Would you reproduce every line of the material exactly?

......

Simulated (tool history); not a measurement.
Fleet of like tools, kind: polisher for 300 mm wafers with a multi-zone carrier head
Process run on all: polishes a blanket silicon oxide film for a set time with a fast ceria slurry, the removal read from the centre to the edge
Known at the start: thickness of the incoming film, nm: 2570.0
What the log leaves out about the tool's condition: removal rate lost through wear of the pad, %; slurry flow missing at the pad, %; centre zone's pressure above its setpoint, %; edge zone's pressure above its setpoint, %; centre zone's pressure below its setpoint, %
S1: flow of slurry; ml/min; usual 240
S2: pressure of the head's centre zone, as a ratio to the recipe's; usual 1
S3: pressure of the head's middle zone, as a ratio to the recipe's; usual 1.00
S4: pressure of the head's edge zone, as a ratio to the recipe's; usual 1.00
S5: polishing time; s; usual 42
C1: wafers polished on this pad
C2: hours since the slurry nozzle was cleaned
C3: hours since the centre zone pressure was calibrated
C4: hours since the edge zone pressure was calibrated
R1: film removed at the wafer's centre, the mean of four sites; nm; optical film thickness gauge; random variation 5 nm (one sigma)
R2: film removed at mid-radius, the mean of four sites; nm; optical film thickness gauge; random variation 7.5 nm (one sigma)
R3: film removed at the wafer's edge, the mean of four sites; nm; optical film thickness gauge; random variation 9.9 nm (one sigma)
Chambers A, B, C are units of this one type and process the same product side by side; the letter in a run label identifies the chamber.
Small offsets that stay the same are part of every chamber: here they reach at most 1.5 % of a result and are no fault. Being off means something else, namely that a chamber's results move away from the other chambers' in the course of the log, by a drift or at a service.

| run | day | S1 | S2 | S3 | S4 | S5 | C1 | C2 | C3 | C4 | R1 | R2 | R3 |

......

RESPONSE:
Simulated (tool history); not a measurement.
Fleet of like tools, kind: polisher for 300 mm wafers with a multi-zone carrier head
Process run on all: polishes a blanket silicon oxide film for a set time with a fast ceria slurry, the removal read from the centre to the edge
Known at the start: thickness of the incoming film, nm: 2570.0
What the log leaves out about the tool's condition: removal rate lost through wear of the pad, %; slurry flow missing at the pad, %; centre zone's pressure above its setpoint, %; edge zone's pressure above its setpoint, %; centre zone's pressure below its setpoint, %
S1: flow of slurry; ml/min; usual 240
S2: pressure of the head's centre zone, as a ratio to the recipe's; usual 1
S3: pressure of the head's middle zone, as a ratio to the recipe's; usual 1.00
S4: pressure of the head's edge zone, as a ratio to the recipe's; usual 1.00
S5: polishing time; s; usual 42
C1: wafers polished on this pad
C2: hours since the slurry nozzle was cleaned
C3: hours since the centre zone pressure was calibrated
C4: hours since the edge zone pressure was calibrated
R1: film removed at the wafer's centre, the mean of four sites; nm; optical film thickness gauge; random variation 5 nm (one sigma)
R2: film removed at mid-radius, the mean of four sites; nm; optical film thickness gauge; random variation 7.5 nm (one sigma)
R3: film removed at the wafer's edge, the mean of four sites; nm; optical film thickness gauge; random variation 9.9 nm (one sigma)
Chambers A, B, C are units of this one type and process the same product side by side; the letter in a run label identifies the chamber.
Small offsets that stay the same are part of every chamber: here they reach at most 1.5 % of a result and are no fault. Being off means something else, namely that a chamber's results move away from the other chambers' in the course of the log, by a drift or at a service.

| run | day | S1 | S2 | S3 | S4 | S5 | C1 | C2 | C3 | C4 | R1 | R2 | R3 |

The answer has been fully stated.